·····

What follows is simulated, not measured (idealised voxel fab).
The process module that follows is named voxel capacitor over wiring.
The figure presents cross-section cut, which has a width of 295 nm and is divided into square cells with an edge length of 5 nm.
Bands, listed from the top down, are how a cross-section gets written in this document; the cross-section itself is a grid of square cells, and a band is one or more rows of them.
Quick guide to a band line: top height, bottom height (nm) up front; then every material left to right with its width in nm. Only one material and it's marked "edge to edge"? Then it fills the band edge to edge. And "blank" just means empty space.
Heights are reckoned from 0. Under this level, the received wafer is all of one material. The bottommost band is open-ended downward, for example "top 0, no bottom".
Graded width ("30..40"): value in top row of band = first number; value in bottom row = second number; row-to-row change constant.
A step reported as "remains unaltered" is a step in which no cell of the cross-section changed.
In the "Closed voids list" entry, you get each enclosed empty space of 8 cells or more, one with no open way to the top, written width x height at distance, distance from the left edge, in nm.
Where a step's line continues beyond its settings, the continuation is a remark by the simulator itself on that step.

·····

[REQUIREMENT]:
Reproduce the material verbatim, line by line.

[EXERCISE RESPONSE]:
What follows is simulated, not measured (idealised voxel fab).
The process module that follows is named voxel capacitor over wiring.
The figure presents cross-section cut, which has a width of 295 nm and is divided into square cells with an edge length of 5 nm.
Bands, listed from the top down, are how a cross-section gets written in this document; the cross-section itself is a grid of square cells, and a band is one or more rows of them.
Quick guide to a band line: top height, bottom height (nm) up front; then every material left to right with its width in nm. Only one material and it's marked "edge to edge"? Then it fills the band edge to edge. And "blank" just means empty space.
Heights are reckoned from 0. Under this level, the received wafer is all of one material. The bottommost band is open-ended downward, for example "top 0, no bottom".
Graded width ("30..40"): value in top row of band = first number; value in bottom row = second number; row-to-row change constant.
A step reported as "remains unaltered" is a step in which no cell of the cross-section changed.
In the "Closed voids list" entry, you get each enclosed empty space of 8 cells or more, one with no open way to the top, written width x height at distance, distance from the left edge, in nm.
Where a step's line continues beyond its settings, the continuation is a remark by the simulator itself on that step.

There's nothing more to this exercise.